### Activity
Your answer should be an exact copy of the listing.

══════════════════════════════
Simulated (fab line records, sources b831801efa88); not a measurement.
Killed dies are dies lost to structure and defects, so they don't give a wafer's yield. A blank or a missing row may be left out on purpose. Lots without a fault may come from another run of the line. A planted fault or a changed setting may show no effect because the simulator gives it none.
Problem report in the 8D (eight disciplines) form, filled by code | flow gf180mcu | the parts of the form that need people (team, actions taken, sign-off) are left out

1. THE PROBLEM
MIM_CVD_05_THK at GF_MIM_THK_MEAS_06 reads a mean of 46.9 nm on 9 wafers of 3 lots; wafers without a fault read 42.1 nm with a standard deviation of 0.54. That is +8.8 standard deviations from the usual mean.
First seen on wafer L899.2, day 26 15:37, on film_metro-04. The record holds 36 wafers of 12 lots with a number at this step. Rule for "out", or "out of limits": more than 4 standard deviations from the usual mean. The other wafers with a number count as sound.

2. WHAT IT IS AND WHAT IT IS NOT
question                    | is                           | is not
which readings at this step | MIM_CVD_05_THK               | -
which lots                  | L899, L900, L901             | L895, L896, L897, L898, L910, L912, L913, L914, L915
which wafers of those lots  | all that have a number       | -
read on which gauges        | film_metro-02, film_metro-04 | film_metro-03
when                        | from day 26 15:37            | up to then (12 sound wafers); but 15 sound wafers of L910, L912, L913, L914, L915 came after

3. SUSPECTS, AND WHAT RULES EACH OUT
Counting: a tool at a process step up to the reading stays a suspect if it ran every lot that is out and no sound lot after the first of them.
══════════════════════════════

### Written response
Simulated (fab line records, sources b831801efa88); not a measurement.
Killed dies are dies lost to structure and defects, so they don't give a wafer's yield. A blank or a missing row may be left out on purpose. Lots without a fault may come from another run of the line. A planted fault or a changed setting may show no effect because the simulator gives it none.
Problem report in the 8D (eight disciplines) form, filled by code | flow gf180mcu | the parts of the form that need people (team, actions taken, sign-off) are left out

1. THE PROBLEM
MIM_CVD_05_THK at GF_MIM_THK_MEAS_06 reads a mean of 46.9 nm on 9 wafers of 3 lots; wafers without a fault read 42.1 nm with a standard deviation of 0.54. That is +8.8 standard deviations from the usual mean.
First seen on wafer L899.2, day 26 15:37, on film_metro-04. The record holds 36 wafers of 12 lots with a number at this step. Rule for "out", or "out of limits": more than 4 standard deviations from the usual mean. The other wafers with a number count as sound.

2. WHAT IT IS AND WHAT IT IS NOT
question                    | is                           | is not
which readings at this step | MIM_CVD_05_THK               | -
which lots                  | L899, L900, L901             | L895, L896, L897, L898, L910, L912, L913, L914, L915
which wafers of those lots  | all that have a number       | -
read on which gauges        | film_metro-02, film_metro-04 | film_metro-03
when                        | from day 26 15:37            | up to then (12 sound wafers); but 15 sound wafers of L910, L912, L913, L914, L915 came after

3. SUSPECTS, AND WHAT RULES EACH OUT
Counting: a tool at a process step up to the reading stays a suspect if it ran every lot that is out and no sound lot after the first of them.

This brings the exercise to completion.